• Requirement:
Take the material below from its first line through the line containing "# hour 46.3: worn pad replaced by a new one" and, please, write those lines again exactly.

• Source material:
====

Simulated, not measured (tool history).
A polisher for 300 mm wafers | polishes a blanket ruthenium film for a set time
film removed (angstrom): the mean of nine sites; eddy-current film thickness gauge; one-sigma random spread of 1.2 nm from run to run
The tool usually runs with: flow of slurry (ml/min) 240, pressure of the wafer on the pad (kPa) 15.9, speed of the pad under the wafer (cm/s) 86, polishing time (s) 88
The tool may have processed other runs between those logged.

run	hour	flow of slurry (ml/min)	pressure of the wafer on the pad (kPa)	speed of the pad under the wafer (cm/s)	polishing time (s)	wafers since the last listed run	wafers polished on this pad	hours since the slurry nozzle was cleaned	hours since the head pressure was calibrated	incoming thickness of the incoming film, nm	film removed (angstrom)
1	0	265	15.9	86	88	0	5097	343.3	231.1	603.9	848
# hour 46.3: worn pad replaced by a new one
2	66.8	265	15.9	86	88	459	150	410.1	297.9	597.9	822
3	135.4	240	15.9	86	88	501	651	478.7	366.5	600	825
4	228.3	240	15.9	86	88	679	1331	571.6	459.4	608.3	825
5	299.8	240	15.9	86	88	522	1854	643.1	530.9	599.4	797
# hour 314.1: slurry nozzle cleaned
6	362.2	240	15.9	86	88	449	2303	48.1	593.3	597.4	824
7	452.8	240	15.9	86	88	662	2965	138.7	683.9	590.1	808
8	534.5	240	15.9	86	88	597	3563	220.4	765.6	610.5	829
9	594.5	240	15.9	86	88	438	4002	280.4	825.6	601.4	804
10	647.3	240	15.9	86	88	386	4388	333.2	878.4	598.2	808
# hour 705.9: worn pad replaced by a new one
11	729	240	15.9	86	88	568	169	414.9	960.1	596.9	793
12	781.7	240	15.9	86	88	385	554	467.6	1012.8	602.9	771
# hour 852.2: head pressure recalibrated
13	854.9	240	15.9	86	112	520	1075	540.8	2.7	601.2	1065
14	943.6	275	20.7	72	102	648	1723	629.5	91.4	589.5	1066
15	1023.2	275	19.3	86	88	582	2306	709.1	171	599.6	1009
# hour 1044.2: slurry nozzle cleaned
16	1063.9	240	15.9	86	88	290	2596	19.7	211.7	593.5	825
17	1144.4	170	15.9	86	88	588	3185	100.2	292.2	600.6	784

====

• Answer box:
Simulated, not measured (tool history).
A polisher for 300 mm wafers | polishes a blanket ruthenium film for a set time
film removed (angstrom): the mean of nine sites; eddy-current film thickness gauge; one-sigma random spread of 1.2 nm from run to run
The tool usually runs with: flow of slurry (ml/min) 240, pressure of the wafer on the pad (kPa) 15.9, speed of the pad under the wafer (cm/s) 86, polishing time (s) 88
The tool may have processed other runs between those logged.

run	hour	flow of slurry (ml/min)	pressure of the wafer on the pad (kPa)	speed of the pad under the wafer (cm/s)	polishing time (s)	wafers since the last listed run	wafers polished on this pad	hours since the slurry nozzle was cleaned	hours since the head pressure was calibrated	incoming thickness of the incoming film, nm	film removed (angstrom)
1	0	265	15.9	86	88	0	5097	343.3	231.1	603.9	848
# hour 46.3: worn pad replaced by a new one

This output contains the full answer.